WORK ITEM
Reproduce the data below line by line, from its first line to the line with "startH: the number", both included, and nothing past that point.

DATA UNDER STUDY
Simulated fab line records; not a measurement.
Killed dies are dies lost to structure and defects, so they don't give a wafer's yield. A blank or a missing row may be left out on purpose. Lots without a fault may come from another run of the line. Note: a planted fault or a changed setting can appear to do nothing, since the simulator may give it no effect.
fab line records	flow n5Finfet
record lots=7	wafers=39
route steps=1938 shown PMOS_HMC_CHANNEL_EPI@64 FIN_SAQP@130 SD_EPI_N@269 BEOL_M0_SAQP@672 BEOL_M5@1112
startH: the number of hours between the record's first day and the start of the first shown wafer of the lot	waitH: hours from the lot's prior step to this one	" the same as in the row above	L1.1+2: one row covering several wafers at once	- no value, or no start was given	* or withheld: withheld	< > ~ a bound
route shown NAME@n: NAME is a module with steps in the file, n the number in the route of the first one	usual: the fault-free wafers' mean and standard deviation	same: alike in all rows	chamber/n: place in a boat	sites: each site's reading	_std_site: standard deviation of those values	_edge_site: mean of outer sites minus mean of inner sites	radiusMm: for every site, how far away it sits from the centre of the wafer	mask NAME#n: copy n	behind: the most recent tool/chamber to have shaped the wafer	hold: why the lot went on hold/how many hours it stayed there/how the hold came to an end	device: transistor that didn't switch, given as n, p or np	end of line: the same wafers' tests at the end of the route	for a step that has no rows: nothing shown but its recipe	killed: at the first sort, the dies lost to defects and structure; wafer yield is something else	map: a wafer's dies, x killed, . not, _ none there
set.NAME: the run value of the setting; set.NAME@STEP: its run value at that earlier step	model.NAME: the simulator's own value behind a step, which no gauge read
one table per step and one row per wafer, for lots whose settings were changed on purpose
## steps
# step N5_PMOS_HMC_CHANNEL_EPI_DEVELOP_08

YOUR SOLUTION
Simulated fab line records; not a measurement.
Killed dies are dies lost to structure and defects, so they don't give a wafer's yield. A blank or a missing row may be left out on purpose. Lots without a fault may come from another run of the line. Note: a planted fault or a changed setting can appear to do nothing, since the simulator may give it no effect.
fab line records	flow n5Finfet
record lots=7	wafers=39
route steps=1938 shown PMOS_HMC_CHANNEL_EPI@64 FIN_SAQP@130 SD_EPI_N@269 BEOL_M0_SAQP@672 BEOL_M5@1112
startH: the number of hours between the record's first day and the start of the first shown wafer of the lot	waitH: hours from the lot's prior step to this one	" the same as in the row above	L1.1+2: one row covering several wafers at once	- no value, or no start was given	* or withheld: withheld	< > ~ a bound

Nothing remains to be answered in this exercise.